Dataset:
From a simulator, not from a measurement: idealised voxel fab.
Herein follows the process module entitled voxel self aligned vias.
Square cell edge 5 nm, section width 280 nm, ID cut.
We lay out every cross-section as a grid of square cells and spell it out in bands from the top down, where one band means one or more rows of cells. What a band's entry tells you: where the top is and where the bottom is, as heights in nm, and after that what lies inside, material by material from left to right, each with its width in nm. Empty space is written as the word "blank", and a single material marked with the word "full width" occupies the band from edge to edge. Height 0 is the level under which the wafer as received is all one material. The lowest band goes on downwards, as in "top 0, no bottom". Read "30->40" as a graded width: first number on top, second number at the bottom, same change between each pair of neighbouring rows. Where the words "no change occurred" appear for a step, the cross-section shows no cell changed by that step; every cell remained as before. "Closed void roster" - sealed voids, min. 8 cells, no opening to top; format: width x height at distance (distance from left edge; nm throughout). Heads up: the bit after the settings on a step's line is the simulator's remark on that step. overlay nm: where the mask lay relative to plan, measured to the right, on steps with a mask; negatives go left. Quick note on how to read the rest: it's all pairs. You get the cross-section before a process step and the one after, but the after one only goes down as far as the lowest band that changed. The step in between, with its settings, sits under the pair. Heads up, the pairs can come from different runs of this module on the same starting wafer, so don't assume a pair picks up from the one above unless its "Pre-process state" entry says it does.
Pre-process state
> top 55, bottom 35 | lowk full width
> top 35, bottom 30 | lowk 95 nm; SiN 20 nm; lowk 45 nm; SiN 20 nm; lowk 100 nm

Work order:
Each entry above is to be transcribed word for word.

Reply:
From a simulator, not from a measurement: idealised voxel fab.
Herein follows the process module entitled voxel self aligned vias.
Square cell edge 5 nm, section width 280 nm, ID cut.
We lay out every cross-section as a grid of square cells and spell it out in bands from the top down, where one band means one or more rows of cells. What a band's entry tells you: where the top is and where the bottom is, as heights in nm, and after that what lies inside, material by material from left to right, each with its width in nm. Empty space is written as the word "blank", and a single material marked with the word "full width" occupies the band from edge to edge. Height 0 is the level under which the wafer as received is all one material. The lowest band goes on downwards, as in "top 0, no bottom". Read "30->40" as a graded width: first number on top, second number at the bottom, same change between each pair of neighbouring rows. Where the words "no change occurred" appear for a step, the cross-section shows no cell changed by that step; every cell remained as before. "Closed void roster" - sealed voids, min. 8 cells, no opening to top; format: width x height at distance (distance from left edge; nm throughout). Heads up: the bit after the settings on a step's line is the simulator's remark on that step. overlay nm: where the mask lay relative to plan, measured to the right, on steps with a mask; negatives go left. Quick note on how to read the rest: it's all pairs. You get the cross-section before a process step and the one after, but the after one only goes down as far as the lowest band that changed. The step in between, with its settings, sits under the pair. Heads up, the pairs can come from different runs of this module on the same starting wafer, so don't assume a pair picks up from the one above unless its "Pre-process state" entry says it does.
Pre-process state
> top 55, bottom 35 | lowk full width
> top 35, bottom 30 | lowk 95 nm; SiN 20 nm; lowk 45 nm; SiN 20 nm; lowk 100 nm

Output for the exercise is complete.